- Required action: Could you write out the data that follows, exactly and in full?

========================================

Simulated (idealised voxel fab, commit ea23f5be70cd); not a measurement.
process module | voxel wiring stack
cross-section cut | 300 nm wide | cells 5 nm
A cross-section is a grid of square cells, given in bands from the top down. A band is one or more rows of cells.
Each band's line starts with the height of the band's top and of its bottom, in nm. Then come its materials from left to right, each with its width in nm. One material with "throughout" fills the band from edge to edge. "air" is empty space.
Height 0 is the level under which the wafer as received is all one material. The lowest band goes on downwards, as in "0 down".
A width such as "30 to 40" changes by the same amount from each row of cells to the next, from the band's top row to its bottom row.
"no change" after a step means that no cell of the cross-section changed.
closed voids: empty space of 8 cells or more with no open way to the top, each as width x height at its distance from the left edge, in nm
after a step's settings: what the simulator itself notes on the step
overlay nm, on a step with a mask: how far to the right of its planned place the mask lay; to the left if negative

========================================

- Solution:
Simulated (idealised voxel fab, commit ea23f5be70cd); not a measurement.
process module | voxel wiring stack
cross-section cut | 300 nm wide | cells 5 nm
A cross-section is a grid of square cells, given in bands from the top down. A band is one or more rows of cells.
Each band's line starts with the height of the band's top and of its bottom, in nm. Then come its materials from left to right, each with its width in nm. One material with "throughout" fills the band from edge to edge. "air" is empty space.
Height 0 is the level under which the wafer as received is all one material. The lowest band goes on downwards, as in "0 down".
A width such as "30 to 40" changes by the same amount from each row of cells to the next, from the band's top row to its bottom row.
"no change" after a step means that no cell of the cross-section changed.
closed voids: empty space of 8 cells or more with no open way to the top, each as width x height at its distance from the left edge, in nm
after a step's settings: what the simulator itself notes on the step
overlay nm, on a step with a mask: how far to the right of its planned place the mask lay; to the left if negative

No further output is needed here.